———
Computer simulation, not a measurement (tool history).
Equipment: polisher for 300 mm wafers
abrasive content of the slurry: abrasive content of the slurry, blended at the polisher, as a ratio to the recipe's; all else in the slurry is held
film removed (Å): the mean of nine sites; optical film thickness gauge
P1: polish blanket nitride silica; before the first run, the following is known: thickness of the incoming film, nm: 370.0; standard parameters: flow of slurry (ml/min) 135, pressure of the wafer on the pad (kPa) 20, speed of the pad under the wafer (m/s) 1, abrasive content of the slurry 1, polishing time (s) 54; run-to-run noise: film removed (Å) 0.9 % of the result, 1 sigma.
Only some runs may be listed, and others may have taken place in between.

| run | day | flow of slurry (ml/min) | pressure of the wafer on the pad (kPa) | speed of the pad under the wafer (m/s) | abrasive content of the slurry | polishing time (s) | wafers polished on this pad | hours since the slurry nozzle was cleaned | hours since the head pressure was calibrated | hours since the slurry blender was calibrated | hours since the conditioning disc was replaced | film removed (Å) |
———

> Assigned task
Leave out every line after the one with "abrasive content of the slurry: abrasive". Reproduce the material above exactly from its first line through that line.

> Worked solution
Computer simulation, not a measurement (tool history).
Equipment: polisher for 300 mm wafers
abrasive content of the slurry: abrasive content of the slurry, blended at the polisher, as a ratio to the recipe's; all else in the slurry is held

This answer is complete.